**EXTRACTED INFORMATION**
※ ※ ※
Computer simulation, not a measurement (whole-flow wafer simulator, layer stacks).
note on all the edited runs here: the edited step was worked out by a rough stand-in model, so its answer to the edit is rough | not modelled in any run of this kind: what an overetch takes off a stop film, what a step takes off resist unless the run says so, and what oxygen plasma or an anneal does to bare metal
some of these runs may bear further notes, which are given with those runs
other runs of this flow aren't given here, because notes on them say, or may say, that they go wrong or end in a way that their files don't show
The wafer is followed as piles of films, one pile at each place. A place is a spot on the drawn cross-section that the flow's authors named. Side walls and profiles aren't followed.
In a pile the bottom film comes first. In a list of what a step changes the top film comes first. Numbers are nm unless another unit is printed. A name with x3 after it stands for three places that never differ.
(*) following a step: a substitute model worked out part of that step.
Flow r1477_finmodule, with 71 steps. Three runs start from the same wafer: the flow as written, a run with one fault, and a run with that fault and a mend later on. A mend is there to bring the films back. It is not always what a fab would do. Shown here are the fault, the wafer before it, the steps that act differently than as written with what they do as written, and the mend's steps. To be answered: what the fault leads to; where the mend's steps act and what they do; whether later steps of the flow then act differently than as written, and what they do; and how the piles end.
※ ※ ※

**WORK ORDER**
Output the entire listing above without leaving out or altering anything.

**SOLUTION**
Computer simulation, not a measurement (whole-flow wafer simulator, layer stacks).
note on all the edited runs here: the edited step was worked out by a rough stand-in model, so its answer to the edit is rough | not modelled in any run of this kind: what an overetch takes off a stop film, what a step takes off resist unless the run says so, and what oxygen plasma or an anneal does to bare metal
some of these runs may bear further notes, which are given with those runs
other runs of this flow aren't given here, because notes on them say, or may say, that they go wrong or end in a way that their files don't show
The wafer is followed as piles of films, one pile at each place. A place is a spot on the drawn cross-section that the flow's authors named. Side walls and profiles aren't followed.
In a pile the bottom film comes first. In a list of what a step changes the top film comes first. Numbers are nm unless another unit is printed. A name with x3 after it stands for three places that never differ.
(*) following a step: a substitute model worked out part of that step.
Flow r1477_finmodule, with 71 steps. Three runs start from the same wafer: the flow as written, a run with one fault, and a run with that fault and a mend later on. A mend is there to bring the films back. It is not always what a fab would do. Shown here are the fault, the wafer before it, the steps that act differently than as written with what they do as written, and the mend's steps. To be answered: what the fault leads to; where the mend's steps act and what they do; whether later steps of the flow then act differently than as written, and what they do; and how the piles end.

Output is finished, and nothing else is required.